→ ASSIGNED TASK
Without changing anything, output the records below.

========

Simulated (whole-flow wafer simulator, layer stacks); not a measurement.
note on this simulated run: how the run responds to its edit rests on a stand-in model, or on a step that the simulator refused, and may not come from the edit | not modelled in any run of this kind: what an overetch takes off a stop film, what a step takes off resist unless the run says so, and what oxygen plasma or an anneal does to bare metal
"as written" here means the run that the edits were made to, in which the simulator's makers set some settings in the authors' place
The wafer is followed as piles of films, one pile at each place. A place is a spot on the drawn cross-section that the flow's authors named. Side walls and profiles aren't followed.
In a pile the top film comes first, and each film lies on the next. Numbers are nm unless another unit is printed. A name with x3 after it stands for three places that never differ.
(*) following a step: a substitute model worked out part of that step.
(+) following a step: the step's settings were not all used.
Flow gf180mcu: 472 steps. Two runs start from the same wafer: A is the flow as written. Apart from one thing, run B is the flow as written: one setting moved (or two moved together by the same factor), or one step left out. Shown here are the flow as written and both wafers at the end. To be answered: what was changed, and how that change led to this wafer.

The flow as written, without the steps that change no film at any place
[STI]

========

→ ANSWER BOX
Simulated (whole-flow wafer simulator, layer stacks); not a measurement.
note on this simulated run: how the run responds to its edit rests on a stand-in model, or on a step that the simulator refused, and may not come from the edit | not modelled in any run of this kind: what an overetch takes off a stop film, what a step takes off resist unless the run says so, and what oxygen plasma or an anneal does to bare metal
"as written" here means the run that the edits were made to, in which the simulator's makers set some settings in the authors' place
The wafer is followed as piles of films, one pile at each place. A place is a spot on the drawn cross-section that the flow's authors named. Side walls and profiles aren't followed.
In a pile the top film comes first, and each film lies on the next. Numbers are nm unless another unit is printed. A name with x3 after it stands for three places that never differ.
(*) following a step: a substitute model worked out part of that step.
(+) following a step: the step's settings were not all used.
Flow gf180mcu: 472 steps. Two runs start from the same wafer: A is the flow as written. Apart from one thing, run B is the flow as written: one setting moved (or two moved together by the same factor), or one step left out. Shown here are the flow as written and both wafers at the end. To be answered: what was changed, and how that change led to this wafer.

The flow as written, without the steps that change no film at any place
[STI]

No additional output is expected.